> [Data to examine]:
++++
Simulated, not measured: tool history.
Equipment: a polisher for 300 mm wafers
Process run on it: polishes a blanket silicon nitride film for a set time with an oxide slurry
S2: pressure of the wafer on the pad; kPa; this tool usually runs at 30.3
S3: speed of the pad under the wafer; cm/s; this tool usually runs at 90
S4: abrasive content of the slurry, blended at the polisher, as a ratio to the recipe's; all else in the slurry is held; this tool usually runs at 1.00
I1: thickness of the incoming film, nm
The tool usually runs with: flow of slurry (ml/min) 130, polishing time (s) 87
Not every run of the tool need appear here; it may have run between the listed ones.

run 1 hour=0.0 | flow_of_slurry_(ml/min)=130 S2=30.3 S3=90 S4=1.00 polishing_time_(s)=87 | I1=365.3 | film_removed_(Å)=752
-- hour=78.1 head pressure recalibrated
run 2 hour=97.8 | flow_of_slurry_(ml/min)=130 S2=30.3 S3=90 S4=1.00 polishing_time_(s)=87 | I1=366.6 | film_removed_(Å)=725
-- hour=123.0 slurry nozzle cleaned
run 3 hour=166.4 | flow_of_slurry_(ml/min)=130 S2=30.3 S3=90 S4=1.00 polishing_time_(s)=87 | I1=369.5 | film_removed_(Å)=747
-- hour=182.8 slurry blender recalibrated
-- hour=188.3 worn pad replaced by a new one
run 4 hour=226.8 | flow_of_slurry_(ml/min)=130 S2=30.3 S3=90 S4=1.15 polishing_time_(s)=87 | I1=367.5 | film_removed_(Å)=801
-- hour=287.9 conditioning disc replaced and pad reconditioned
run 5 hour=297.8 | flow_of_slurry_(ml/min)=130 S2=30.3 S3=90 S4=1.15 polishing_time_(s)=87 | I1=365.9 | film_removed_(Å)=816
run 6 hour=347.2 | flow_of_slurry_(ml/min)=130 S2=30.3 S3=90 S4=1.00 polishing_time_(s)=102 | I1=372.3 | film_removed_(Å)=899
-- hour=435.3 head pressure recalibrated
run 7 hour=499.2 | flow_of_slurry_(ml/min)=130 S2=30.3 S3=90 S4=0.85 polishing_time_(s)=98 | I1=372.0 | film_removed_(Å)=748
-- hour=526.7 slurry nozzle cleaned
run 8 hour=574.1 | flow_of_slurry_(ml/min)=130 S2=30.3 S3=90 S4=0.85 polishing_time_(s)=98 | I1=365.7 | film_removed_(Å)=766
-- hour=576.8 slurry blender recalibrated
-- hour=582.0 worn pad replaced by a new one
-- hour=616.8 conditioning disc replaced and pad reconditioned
++++

> [Brief]:
Starting with the first line of the data above, copy each line exactly until you reach the line with "The tool usually"; include that line as well.

> [Task solution]:
Simulated, not measured: tool history.
Equipment: a polisher for 300 mm wafers
Process run on it: polishes a blanket silicon nitride film for a set time with an oxide slurry
S2: pressure of the wafer on the pad; kPa; this tool usually runs at 30.3
S3: speed of the pad under the wafer; cm/s; this tool usually runs at 90
S4: abrasive content of the slurry, blended at the polisher, as a ratio to the recipe's; all else in the slurry is held; this tool usually runs at 1.00
I1: thickness of the incoming film, nm
The tool usually runs with: flow of slurry (ml/min) 130, polishing time (s) 87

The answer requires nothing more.